### Data shown
=== Section Start ===
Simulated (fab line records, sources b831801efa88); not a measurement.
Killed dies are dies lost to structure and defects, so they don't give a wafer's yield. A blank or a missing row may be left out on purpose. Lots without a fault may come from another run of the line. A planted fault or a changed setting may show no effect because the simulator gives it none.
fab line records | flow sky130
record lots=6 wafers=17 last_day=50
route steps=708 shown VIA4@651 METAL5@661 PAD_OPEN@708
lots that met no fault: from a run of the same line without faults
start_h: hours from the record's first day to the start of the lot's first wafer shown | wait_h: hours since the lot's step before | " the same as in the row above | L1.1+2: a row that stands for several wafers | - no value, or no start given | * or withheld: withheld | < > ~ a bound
=== Section End ===

### Work request
Restate the whole listing word for word so that no line differs from the original.

### Answer space
Simulated (fab line records, sources b831801efa88); not a measurement.
Killed dies are dies lost to structure and defects, so they don't give a wafer's yield. A blank or a missing row may be left out on purpose. Lots without a fault may come from another run of the line. A planted fault or a changed setting may show no effect because the simulator gives it none.
fab line records | flow sky130
record lots=6 wafers=17 last_day=50
route steps=708 shown VIA4@651 METAL5@661 PAD_OPEN@708
lots that met no fault: from a run of the same line without faults
start_h: hours from the record's first day to the start of the lot's first wafer shown | wait_h: hours since the lot's step before | " the same as in the row above | L1.1+2: a row that stands for several wafers | - no value, or no start given | * or withheld: withheld | < > ~ a bound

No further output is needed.